═══

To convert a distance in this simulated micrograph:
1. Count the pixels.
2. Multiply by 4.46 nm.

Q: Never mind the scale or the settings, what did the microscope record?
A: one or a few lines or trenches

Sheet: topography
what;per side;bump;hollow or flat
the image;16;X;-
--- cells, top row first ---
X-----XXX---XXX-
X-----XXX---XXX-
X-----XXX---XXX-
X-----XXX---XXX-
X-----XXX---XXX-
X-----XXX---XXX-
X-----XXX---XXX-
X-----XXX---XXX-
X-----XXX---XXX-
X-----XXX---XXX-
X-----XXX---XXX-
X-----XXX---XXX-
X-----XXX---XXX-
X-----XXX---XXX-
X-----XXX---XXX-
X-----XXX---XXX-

═══

* **Brief**: Each line of the material above needs repeating verbatim.

* **Response area**:
To convert a distance in this simulated micrograph:
1. Count the pixels.
2. Multiply by 4.46 nm.

Q: Never mind the scale or the settings, what did the microscope record?
A: one or a few lines or trenches

Sheet: topography
what;per side;bump;hollow or flat
the image;16;X;-
--- cells, top row first ---
X-----XXX---XXX-
X-----XXX---XXX-
X-----XXX---XXX-
X-----XXX---XXX-
X-----XXX---XXX-
X-----XXX---XXX-
X-----XXX---XXX-
X-----XXX---XXX-
X-----XXX---XXX-
X-----XXX---XXX-
X-----XXX---XXX-
X-----XXX---XXX-
X-----XXX---XXX-
X-----XXX---XXX-
X-----XXX---XXX-
X-----XXX---XXX-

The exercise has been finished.